##### Given records #####

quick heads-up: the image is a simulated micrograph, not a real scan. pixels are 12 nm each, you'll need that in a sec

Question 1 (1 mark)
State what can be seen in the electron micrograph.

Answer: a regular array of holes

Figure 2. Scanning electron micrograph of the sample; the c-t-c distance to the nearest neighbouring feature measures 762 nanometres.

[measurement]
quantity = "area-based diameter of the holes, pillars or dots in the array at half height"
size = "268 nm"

#####

◆ **Work item**
Reproduce the listing in full. Keep it exactly as written.

◆ **Task response**
quick heads-up: the image is a simulated micrograph, not a real scan. pixels are 12 nm each, you'll need that in a sec

Question 1 (1 mark)
State what can be seen in the electron micrograph.

Answer: a regular array of holes

Figure 2. Scanning electron micrograph of the sample; the c-t-c distance to the nearest neighbouring feature measures 762 nanometres.

[measurement]
quantity = "area-based diameter of the holes, pillars or dots in the array at half height"
size = "268 nm"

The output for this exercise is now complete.